Extracted information START
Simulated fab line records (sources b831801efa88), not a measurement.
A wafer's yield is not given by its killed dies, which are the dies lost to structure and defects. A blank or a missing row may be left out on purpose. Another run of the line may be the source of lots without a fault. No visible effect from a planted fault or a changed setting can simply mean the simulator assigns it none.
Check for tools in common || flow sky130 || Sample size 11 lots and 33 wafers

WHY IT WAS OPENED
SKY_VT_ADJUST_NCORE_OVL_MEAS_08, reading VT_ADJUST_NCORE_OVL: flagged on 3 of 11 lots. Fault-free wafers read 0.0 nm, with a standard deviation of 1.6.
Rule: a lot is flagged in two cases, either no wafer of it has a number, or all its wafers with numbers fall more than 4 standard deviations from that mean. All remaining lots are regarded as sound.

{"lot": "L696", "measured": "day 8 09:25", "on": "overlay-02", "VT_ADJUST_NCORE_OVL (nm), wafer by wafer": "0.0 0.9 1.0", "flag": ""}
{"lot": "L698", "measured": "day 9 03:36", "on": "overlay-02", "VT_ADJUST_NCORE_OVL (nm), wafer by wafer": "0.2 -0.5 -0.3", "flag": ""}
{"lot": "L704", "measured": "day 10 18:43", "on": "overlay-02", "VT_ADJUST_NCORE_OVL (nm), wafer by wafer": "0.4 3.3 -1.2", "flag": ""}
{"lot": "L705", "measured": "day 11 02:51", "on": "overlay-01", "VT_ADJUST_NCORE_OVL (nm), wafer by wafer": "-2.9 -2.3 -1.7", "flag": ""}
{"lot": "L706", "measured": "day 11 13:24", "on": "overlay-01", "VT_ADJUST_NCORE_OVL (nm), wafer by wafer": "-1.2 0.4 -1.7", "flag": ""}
Extracted information END

▶ **Required action**
Stop at the line containing "WHY IT WAS OPENED". Please print exactly every line before it from the start of the records, plus that line itself, and nothing else.

▶ **Task response**
Simulated fab line records (sources b831801efa88), not a measurement.
A wafer's yield is not given by its killed dies, which are the dies lost to structure and defects. A blank or a missing row may be left out on purpose. Another run of the line may be the source of lots without a fault. No visible effect from a planted fault or a changed setting can simply mean the simulator assigns it none.
Check for tools in common || flow sky130 || Sample size 11 lots and 33 wafers

WHY IT WAS OPENED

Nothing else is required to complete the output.